*EXERCISE:* Copy exactly, please, each line of the data below until the line that contains "change in between." has been copied, beginning at the top.

*EXTRACTED MATERIAL:*
--- --- ---

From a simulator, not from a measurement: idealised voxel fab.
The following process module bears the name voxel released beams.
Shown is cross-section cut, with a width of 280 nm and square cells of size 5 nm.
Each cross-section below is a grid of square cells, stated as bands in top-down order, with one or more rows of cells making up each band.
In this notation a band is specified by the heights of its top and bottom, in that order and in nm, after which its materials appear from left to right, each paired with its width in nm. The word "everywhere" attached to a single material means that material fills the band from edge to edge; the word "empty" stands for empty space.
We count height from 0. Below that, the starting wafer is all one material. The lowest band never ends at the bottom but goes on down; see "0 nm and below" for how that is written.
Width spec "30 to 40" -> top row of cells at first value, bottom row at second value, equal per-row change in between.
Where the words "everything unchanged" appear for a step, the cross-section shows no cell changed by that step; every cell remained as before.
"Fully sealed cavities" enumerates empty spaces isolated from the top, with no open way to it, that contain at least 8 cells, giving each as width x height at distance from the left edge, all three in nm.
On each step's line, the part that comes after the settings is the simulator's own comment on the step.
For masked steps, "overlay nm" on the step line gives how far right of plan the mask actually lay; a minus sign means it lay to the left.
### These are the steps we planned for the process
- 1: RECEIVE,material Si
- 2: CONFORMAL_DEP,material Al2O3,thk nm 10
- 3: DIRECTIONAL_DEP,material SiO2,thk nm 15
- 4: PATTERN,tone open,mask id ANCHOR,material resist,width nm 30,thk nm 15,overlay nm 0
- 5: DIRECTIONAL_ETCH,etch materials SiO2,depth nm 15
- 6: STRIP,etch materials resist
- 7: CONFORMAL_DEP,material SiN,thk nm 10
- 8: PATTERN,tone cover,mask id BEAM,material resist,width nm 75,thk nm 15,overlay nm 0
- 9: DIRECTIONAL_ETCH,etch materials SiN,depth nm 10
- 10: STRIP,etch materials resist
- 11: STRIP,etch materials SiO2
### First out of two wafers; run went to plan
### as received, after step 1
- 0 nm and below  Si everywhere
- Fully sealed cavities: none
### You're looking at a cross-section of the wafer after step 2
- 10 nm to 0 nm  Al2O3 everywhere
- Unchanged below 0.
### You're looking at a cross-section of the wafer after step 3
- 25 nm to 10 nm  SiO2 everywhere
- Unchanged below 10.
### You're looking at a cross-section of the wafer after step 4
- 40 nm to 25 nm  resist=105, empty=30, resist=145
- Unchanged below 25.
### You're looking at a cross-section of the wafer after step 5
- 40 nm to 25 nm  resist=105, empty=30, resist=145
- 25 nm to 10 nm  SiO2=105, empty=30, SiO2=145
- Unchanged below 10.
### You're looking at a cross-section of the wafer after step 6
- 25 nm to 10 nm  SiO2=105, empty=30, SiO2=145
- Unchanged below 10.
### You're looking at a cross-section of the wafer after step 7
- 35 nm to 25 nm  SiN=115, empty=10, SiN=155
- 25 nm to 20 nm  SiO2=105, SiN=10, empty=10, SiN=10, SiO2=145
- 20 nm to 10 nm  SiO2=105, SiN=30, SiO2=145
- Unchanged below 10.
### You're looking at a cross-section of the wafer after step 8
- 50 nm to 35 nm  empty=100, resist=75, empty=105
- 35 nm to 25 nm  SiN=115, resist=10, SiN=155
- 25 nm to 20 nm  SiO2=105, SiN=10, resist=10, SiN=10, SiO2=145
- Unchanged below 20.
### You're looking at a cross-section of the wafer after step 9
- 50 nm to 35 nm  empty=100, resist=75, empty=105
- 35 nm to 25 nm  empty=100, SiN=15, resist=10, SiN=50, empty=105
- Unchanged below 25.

--- --- ---

*SOLUTION:*
From a simulator, not from a measurement: idealised voxel fab.
The following process module bears the name voxel released beams.
Shown is cross-section cut, with a width of 280 nm and square cells of size 5 nm.
Each cross-section below is a grid of square cells, stated as bands in top-down order, with one or more rows of cells making up each band.
In this notation a band is specified by the heights of its top and bottom, in that order and in nm, after which its materials appear from left to right, each paired with its width in nm. The word "everywhere" attached to a single material means that material fills the band from edge to edge; the word "empty" stands for empty space.
We count height from 0. Below that, the starting wafer is all one material. The lowest band never ends at the bottom but goes on down; see "0 nm and below" for how that is written.
Width spec "30 to 40" -> top row of cells at first value, bottom row at second value, equal per-row change in between.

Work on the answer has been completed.